Data records:
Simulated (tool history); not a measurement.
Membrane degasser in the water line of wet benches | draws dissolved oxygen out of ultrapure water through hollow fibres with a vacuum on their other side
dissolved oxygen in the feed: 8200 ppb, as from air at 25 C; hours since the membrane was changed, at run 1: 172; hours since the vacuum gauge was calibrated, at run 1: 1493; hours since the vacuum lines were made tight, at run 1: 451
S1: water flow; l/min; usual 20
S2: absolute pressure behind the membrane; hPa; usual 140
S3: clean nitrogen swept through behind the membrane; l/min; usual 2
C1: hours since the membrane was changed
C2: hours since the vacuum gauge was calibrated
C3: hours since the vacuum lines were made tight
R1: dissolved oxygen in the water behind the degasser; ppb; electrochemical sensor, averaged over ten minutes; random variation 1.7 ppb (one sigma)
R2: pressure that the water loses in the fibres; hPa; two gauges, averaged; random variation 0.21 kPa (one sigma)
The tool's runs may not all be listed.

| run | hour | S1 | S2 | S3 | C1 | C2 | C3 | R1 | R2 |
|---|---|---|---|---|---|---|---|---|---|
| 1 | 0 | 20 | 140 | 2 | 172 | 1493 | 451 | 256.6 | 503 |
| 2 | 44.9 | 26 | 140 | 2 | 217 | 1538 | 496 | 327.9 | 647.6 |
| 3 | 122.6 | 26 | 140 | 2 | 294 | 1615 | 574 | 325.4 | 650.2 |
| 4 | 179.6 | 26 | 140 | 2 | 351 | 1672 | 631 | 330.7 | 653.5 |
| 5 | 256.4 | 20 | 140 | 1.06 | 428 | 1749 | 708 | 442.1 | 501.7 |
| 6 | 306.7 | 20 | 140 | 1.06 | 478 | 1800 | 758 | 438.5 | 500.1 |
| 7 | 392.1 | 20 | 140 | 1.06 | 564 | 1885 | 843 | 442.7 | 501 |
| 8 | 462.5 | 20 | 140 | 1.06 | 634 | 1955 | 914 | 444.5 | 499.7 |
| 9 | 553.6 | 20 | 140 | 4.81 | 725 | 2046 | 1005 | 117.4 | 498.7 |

Work instruction: Working from the records above, write out verbatim only the lines from the line containing "R2: pressure that" through the line containing "444.5 | 499.7 |".

Written response:
R2: pressure that the water loses in the fibres; hPa; two gauges, averaged; random variation 0.21 kPa (one sigma)
The tool's runs may not all be listed.

| run | hour | S1 | S2 | S3 | C1 | C2 | C3 | R1 | R2 |
|---|---|---|---|---|---|---|---|---|---|
| 1 | 0 | 20 | 140 | 2 | 172 | 1493 | 451 | 256.6 | 503 |
| 2 | 44.9 | 26 | 140 | 2 | 217 | 1538 | 496 | 327.9 | 647.6 |
| 3 | 122.6 | 26 | 140 | 2 | 294 | 1615 | 574 | 325.4 | 650.2 |
| 4 | 179.6 | 26 | 140 | 2 | 351 | 1672 | 631 | 330.7 | 653.5 |
| 5 | 256.4 | 20 | 140 | 1.06 | 428 | 1749 | 708 | 442.1 | 501.7 |
| 6 | 306.7 | 20 | 140 | 1.06 | 478 | 1800 | 758 | 438.5 | 500.1 |
| 7 | 392.1 | 20 | 140 | 1.06 | 564 | 1885 | 843 | 442.7 | 501 |
| 8 | 462.5 | 20 | 140 | 1.06 | 634 | 1955 | 914 | 444.5 | 499.7 |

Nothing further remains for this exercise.